BEGIN
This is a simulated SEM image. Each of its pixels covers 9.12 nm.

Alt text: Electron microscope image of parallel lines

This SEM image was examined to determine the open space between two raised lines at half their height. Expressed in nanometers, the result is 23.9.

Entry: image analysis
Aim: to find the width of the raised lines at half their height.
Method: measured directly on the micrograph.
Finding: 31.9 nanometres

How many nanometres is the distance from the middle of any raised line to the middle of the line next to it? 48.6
END

▶ Work task:
If a line comes after the one containing "Finding: 31.9 nanometres", leave it out; set down every line of the data before it, and that line itself, exactly.

▶ Task solution:
This is a simulated SEM image. Each of its pixels covers 9.12 nm.

Alt text: Electron microscope image of parallel lines

This SEM image was examined to determine the open space between two raised lines at half their height. Expressed in nanometers, the result is 23.9.

Entry: image analysis
Aim: to find the width of the raised lines at half their height.
Method: measured directly on the micrograph.
Finding: 31.9 nanometres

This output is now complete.